--

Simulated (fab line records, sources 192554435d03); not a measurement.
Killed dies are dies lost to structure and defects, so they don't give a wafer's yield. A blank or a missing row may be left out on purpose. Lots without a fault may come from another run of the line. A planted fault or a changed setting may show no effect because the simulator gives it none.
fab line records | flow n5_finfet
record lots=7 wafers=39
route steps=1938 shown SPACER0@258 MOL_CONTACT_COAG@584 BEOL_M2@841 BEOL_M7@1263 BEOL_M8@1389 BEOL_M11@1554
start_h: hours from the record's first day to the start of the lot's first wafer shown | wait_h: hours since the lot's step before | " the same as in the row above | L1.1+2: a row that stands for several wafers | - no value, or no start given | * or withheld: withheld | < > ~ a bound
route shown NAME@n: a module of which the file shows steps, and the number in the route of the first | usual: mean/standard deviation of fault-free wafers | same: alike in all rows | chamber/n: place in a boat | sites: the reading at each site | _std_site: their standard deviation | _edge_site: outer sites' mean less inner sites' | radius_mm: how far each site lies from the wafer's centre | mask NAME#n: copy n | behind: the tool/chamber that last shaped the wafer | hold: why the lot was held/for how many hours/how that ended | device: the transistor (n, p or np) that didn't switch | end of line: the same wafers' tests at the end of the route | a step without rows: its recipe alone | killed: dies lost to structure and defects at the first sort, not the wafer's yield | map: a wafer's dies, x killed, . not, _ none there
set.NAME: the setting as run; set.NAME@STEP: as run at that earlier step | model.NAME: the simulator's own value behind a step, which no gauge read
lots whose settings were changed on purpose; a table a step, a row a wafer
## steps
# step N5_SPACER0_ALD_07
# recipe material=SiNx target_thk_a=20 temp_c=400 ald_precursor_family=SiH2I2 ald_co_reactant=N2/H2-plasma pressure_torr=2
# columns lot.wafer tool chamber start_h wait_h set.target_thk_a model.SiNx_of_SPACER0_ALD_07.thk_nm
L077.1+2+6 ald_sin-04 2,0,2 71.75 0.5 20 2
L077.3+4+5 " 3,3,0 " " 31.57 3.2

--

* **Activity**: Give again, unchanged, the lines running from the top of the material above through the line that has "route steps=1938 shown", and nothing more.

* **Answer section**:
Simulated (fab line records, sources 192554435d03); not a measurement.
Killed dies are dies lost to structure and defects, so they don't give a wafer's yield. A blank or a missing row may be left out on purpose. Lots without a fault may come from another run of the line. A planted fault or a changed setting may show no effect because the simulator gives it none.
fab line records | flow n5_finfet
record lots=7 wafers=39
route steps=1938 shown SPACER0@258 MOL_CONTACT_COAG@584 BEOL_M2@841 BEOL_M7@1263 BEOL_M8@1389 BEOL_M11@1554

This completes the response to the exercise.